(Provided material)
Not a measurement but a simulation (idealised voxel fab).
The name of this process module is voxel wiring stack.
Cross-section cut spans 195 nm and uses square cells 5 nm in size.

(Action item)
Set every entry down once more, exactly as written above.

(Exercise result)
Not a measurement but a simulation (idealised voxel fab).
The name of this process module is voxel wiring stack.
Cross-section cut spans 195 nm and uses square cells 5 nm in size.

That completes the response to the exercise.